• **Work item**: Return verbatim all lines from the first one in the records to the line with "A cross-section is", both ends kept.

• **Data under study**:
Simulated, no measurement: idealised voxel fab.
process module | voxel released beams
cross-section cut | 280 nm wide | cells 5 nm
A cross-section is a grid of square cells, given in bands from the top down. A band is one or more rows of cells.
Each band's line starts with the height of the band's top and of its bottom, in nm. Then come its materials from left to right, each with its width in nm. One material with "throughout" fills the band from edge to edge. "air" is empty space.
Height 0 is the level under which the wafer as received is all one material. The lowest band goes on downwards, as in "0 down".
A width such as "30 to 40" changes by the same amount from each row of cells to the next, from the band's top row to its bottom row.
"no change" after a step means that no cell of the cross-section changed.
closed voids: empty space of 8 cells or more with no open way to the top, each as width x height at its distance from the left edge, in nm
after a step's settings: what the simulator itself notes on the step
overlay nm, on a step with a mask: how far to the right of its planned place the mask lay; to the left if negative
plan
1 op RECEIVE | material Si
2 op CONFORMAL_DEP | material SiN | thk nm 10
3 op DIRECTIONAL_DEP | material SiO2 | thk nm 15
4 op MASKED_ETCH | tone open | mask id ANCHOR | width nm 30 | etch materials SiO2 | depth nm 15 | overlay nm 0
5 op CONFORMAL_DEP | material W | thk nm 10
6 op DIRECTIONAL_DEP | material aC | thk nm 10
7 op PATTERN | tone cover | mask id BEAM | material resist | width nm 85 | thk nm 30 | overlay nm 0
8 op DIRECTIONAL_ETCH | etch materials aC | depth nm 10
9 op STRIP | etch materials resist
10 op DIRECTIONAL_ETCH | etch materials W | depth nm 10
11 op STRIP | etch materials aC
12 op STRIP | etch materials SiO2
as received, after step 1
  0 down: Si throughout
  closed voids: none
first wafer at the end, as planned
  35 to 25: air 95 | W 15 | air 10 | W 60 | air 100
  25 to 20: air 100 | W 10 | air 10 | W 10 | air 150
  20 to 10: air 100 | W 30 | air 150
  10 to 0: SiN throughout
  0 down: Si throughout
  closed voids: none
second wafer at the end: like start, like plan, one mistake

• **Task output**:
Simulated, no measurement: idealised voxel fab.
process module | voxel released beams
cross-section cut | 280 nm wide | cells 5 nm
A cross-section is a grid of square cells, given in bands from the top down. A band is one or more rows of cells.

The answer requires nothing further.